▶ [EXTRACTED INFORMATION]

* * * *

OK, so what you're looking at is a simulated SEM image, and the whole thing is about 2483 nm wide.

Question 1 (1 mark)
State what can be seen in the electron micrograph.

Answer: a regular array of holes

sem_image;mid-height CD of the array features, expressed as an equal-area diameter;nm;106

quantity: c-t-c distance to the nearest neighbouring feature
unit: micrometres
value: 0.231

* * * *

▶ [ACTIVITY] Restate exactly the records above from their first line through the line that holds "sem_image;mid-height CD of", please, including both and leaving out all others.

▶ [SOLUTION]
OK, so what you're looking at is a simulated SEM image, and the whole thing is about 2483 nm wide.

Question 1 (1 mark)
State what can be seen in the electron micrograph.

Answer: a regular array of holes

sem_image;mid-height CD of the array features, expressed as an equal-area diameter;nm;106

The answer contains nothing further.